__Task item__. Please start at the first line of the records beneath and quote each line exactly, ending with the line containing "Lab notebook".

__Data excerpts__.
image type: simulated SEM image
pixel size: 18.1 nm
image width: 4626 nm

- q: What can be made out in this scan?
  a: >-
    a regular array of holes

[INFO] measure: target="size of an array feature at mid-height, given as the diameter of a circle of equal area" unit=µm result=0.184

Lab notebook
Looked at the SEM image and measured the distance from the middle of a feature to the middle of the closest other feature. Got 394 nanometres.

__Response__.
image type: simulated SEM image
pixel size: 18.1 nm
image width: 4626 nm

- q: What can be made out in this scan?
  a: >-
    a regular array of holes

[INFO] measure: target="size of an array feature at mid-height, given as the diameter of a circle of equal area" unit=µm result=0.184

Lab notebook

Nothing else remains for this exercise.